_SUPPLIED INFORMATION_:
§

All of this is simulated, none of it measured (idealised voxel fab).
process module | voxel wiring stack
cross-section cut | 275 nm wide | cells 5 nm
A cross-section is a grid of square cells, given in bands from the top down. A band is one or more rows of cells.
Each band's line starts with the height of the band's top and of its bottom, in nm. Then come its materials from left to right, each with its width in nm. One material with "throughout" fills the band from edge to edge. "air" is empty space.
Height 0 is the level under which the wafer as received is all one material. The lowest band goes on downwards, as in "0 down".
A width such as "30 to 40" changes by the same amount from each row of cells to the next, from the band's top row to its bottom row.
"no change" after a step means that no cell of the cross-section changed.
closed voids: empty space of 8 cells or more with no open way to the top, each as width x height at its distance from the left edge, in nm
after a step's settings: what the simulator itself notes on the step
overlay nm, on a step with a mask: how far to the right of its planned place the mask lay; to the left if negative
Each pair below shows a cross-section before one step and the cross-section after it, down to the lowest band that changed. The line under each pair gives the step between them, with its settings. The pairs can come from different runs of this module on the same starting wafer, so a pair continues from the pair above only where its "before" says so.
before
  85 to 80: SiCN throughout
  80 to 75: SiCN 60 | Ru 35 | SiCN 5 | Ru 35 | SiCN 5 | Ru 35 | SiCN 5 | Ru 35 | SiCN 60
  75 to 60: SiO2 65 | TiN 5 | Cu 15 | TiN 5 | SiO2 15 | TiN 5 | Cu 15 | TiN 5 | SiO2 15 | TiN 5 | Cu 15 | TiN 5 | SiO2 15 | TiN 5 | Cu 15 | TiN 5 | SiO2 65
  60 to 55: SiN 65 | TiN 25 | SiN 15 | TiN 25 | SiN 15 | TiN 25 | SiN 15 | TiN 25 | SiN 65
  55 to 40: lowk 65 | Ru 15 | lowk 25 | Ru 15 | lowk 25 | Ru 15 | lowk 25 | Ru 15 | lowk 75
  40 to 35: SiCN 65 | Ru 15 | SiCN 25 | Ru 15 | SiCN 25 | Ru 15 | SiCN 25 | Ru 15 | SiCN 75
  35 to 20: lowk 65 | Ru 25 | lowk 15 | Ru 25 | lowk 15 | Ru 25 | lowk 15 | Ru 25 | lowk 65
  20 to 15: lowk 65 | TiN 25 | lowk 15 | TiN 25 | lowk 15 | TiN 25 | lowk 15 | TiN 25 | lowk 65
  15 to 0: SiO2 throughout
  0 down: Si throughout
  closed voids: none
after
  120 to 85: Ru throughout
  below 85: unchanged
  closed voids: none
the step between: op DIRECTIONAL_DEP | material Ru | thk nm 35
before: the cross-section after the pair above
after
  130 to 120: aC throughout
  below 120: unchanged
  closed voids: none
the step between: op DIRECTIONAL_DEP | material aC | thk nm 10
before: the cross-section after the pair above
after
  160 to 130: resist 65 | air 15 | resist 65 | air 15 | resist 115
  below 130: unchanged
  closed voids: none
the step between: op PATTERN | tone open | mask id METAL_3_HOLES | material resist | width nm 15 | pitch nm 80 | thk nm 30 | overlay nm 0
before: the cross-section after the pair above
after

§

_WORK TASK_:
Copy exactly the lines from the top of the entries through the line with "60 to 55: SiN" in it, please, keeping both ends and adding nothing.

_EXERCISE RESPONSE_:
All of this is simulated, none of it measured (idealised voxel fab).
process module | voxel wiring stack
cross-section cut | 275 nm wide | cells 5 nm
A cross-section is a grid of square cells, given in bands from the top down. A band is one or more rows of cells.
Each band's line starts with the height of the band's top and of its bottom, in nm. Then come its materials from left to right, each with its width in nm. One material with "throughout" fills the band from edge to edge. "air" is empty space.
Height 0 is the level under which the wafer as received is all one material. The lowest band goes on downwards, as in "0 down".
A width such as "30 to 40" changes by the same amount from each row of cells to the next, from the band's top row to its bottom row.
"no change" after a step means that no cell of the cross-section changed.
closed voids: empty space of 8 cells or more with no open way to the top, each as width x height at its distance from the left edge, in nm
after a step's settings: what the simulator itself notes on the step
overlay nm, on a step with a mask: how far to the right of its planned place the mask lay; to the left if negative
Each pair below shows a cross-section before one step and the cross-section after it, down to the lowest band that changed. The line under each pair gives the step between them, with its settings. The pairs can come from different runs of this module on the same starting wafer, so a pair continues from the pair above only where its "before" says so.
before
  85 to 80: SiCN throughout
  80 to 75: SiCN 60 | Ru 35 | SiCN 5 | Ru 35 | SiCN 5 | Ru 35 | SiCN 5 | Ru 35 | SiCN 60
  75 to 60: SiO2 65 | TiN 5 | Cu 15 | TiN 5 | SiO2 15 | TiN 5 | Cu 15 | TiN 5 | SiO2 15 | TiN 5 | Cu 15 | TiN 5 | SiO2 15 | TiN 5 | Cu 15 | TiN 5 | SiO2 65
  60 to 55: SiN 65 | TiN 25 | SiN 15 | TiN 25 | SiN 15 | TiN 25 | SiN 15 | TiN 25 | SiN 65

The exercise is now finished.